■ **ASSIGNED TASK**: Each entry needs to be reproduced exactly as it is.

───

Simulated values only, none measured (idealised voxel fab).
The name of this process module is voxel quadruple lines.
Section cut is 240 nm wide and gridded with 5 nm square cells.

───

■ **YOUR SOLUTION**:
Simulated values only, none measured (idealised voxel fab).
The name of this process module is voxel quadruple lines.
Section cut is 240 nm wide and gridded with 5 nm square cells.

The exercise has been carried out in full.